*Assignment*. Write out all the entries below without any change.

*Information supplied*.
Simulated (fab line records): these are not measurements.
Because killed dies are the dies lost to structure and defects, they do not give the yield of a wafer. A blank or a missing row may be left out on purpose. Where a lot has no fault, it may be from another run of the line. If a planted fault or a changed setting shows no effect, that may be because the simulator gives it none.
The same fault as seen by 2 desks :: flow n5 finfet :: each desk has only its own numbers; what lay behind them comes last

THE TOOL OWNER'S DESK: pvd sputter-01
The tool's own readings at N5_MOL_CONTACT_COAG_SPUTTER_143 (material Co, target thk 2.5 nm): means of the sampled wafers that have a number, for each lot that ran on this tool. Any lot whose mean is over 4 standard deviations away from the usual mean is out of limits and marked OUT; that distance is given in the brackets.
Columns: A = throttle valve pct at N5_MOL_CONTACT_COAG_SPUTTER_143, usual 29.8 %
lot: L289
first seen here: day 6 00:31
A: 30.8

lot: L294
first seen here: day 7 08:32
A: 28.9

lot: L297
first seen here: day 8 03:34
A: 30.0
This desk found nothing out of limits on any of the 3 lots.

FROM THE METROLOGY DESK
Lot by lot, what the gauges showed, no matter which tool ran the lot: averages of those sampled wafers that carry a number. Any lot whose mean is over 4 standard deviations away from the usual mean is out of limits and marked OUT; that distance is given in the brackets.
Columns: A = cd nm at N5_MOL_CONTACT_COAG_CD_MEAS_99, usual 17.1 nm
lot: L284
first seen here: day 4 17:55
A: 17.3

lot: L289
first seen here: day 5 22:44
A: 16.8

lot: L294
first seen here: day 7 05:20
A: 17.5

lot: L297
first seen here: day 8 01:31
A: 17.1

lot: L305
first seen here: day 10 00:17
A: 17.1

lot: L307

*Written reply*.
Simulated (fab line records): these are not measurements.
Because killed dies are the dies lost to structure and defects, they do not give the yield of a wafer. A blank or a missing row may be left out on purpose. Where a lot has no fault, it may be from another run of the line. If a planted fault or a changed setting shows no effect, that may be because the simulator gives it none.
The same fault as seen by 2 desks :: flow n5 finfet :: each desk has only its own numbers; what lay behind them comes last

THE TOOL OWNER'S DESK: pvd sputter-01
The tool's own readings at N5_MOL_CONTACT_COAG_SPUTTER_143 (material Co, target thk 2.5 nm): means of the sampled wafers that have a number, for each lot that ran on this tool. Any lot whose mean is over 4 standard deviations away from the usual mean is out of limits and marked OUT; that distance is given in the brackets.
Columns: A = throttle valve pct at N5_MOL_CONTACT_COAG_SPUTTER_143, usual 29.8 %
lot: L289
first seen here: day 6 00:31
A: 30.8

lot: L294
first seen here: day 7 08:32
A: 28.9

lot: L297
first seen here: day 8 03:34
A: 30.0
This desk found nothing out of limits on any of the 3 lots.

FROM THE METROLOGY DESK
Lot by lot, what the gauges showed, no matter which tool ran the lot: averages of those sampled wafers that carry a number. Any lot whose mean is over 4 standard deviations away from the usual mean is out of limits and marked OUT; that distance is given in the brackets.
Columns: A = cd nm at N5_MOL_CONTACT_COAG_CD_MEAS_99, usual 17.1 nm
lot: L284
first seen here: day 4 17:55
A: 17.3

lot: L289
first seen here: day 5 22:44
A: 16.8

lot: L294
first seen here: day 7 05:20
A: 17.5

lot: L297
first seen here: day 8 01:31
A: 17.1

lot: L305
first seen here: day 10 00:17
A: 17.1

lot: L307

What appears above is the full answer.